### Work order
The entries below contain a line with "27) PATTERN with" and a line with "28) DIRECTIONAL_ETCH with". Retype exactly everything from the first down to the second, both included, and nothing else.

### Information supplied
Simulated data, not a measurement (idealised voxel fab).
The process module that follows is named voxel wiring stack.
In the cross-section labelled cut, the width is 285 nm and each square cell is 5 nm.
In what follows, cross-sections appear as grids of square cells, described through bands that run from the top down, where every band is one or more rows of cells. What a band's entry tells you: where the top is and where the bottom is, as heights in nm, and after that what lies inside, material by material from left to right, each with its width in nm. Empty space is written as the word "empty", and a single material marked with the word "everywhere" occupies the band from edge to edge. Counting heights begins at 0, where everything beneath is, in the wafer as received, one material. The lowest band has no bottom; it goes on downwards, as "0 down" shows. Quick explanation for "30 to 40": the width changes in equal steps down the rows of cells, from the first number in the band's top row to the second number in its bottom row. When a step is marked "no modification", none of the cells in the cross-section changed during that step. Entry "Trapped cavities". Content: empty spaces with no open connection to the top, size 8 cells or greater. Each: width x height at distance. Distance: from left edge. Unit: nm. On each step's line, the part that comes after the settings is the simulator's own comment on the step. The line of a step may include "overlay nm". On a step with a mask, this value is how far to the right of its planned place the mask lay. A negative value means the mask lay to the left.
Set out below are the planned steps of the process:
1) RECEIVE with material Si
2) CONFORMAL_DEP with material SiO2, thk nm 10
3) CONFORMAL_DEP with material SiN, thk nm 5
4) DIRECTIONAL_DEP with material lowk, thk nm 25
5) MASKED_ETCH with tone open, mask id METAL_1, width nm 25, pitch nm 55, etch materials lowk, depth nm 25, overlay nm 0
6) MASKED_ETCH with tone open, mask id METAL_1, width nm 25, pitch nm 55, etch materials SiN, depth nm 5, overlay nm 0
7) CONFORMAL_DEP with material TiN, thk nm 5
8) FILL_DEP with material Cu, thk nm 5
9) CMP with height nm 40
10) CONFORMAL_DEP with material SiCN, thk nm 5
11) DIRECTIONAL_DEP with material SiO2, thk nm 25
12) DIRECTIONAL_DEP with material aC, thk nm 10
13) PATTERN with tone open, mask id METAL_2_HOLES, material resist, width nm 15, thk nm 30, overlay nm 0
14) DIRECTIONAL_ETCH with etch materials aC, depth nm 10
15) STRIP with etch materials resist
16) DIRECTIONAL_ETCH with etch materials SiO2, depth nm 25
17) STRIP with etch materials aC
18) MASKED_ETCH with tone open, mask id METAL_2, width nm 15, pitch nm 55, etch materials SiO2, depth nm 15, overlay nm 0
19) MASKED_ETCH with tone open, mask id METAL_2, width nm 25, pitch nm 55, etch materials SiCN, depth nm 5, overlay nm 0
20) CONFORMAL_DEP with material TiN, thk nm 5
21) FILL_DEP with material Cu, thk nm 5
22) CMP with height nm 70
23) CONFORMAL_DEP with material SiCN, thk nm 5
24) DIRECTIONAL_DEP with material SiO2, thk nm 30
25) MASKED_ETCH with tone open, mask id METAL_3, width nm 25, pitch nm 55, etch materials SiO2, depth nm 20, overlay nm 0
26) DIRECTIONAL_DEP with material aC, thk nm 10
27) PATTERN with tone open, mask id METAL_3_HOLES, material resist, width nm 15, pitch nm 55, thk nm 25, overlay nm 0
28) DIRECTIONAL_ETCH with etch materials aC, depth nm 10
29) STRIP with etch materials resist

### Task response
27) PATTERN with tone open, mask id METAL_3_HOLES, material resist, width nm 15, pitch nm 55, thk nm 25, overlay nm 0
28) DIRECTIONAL_ETCH with etch materials aC, depth nm 10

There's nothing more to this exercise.